=== Section Start ===

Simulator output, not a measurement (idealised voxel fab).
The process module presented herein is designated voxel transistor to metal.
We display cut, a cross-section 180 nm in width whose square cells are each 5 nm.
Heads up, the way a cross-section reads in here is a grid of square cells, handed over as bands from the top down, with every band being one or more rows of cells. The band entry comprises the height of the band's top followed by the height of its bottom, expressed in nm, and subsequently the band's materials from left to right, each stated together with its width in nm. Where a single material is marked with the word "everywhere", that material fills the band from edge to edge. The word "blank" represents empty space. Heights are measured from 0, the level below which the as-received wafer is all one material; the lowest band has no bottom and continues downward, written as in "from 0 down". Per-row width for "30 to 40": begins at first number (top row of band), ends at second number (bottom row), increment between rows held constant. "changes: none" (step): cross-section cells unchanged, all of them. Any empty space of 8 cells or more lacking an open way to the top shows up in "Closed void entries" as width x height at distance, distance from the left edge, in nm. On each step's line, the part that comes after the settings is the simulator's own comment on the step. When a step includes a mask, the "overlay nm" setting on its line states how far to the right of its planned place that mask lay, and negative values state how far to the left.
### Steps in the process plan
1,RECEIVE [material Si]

=== Section End ===

:: Activity ::
Could you restate the records above word for word?

:: Expected answer ::
Simulator output, not a measurement (idealised voxel fab).
The process module presented herein is designated voxel transistor to metal.
We display cut, a cross-section 180 nm in width whose square cells are each 5 nm.
Heads up, the way a cross-section reads in here is a grid of square cells, handed over as bands from the top down, with every band being one or more rows of cells. The band entry comprises the height of the band's top followed by the height of its bottom, expressed in nm, and subsequently the band's materials from left to right, each stated together with its width in nm. Where a single material is marked with the word "everywhere", that material fills the band from edge to edge. The word "blank" represents empty space. Heights are measured from 0, the level below which the as-received wafer is all one material; the lowest band has no bottom and continues downward, written as in "from 0 down". Per-row width for "30 to 40": begins at first number (top row of band), ends at second number (bottom row), increment between rows held constant. "changes: none" (step): cross-section cells unchanged, all of them. Any empty space of 8 cells or more lacking an open way to the top shows up in "Closed void entries" as width x height at distance, distance from the left edge, in nm. On each step's line, the part that comes after the settings is the simulator's own comment on the step. When a step includes a mask, the "overlay nm" setting on its line states how far to the right of its planned place that mask lay, and negative values state how far to the left.
### Steps in the process plan
1,RECEIVE [material Si]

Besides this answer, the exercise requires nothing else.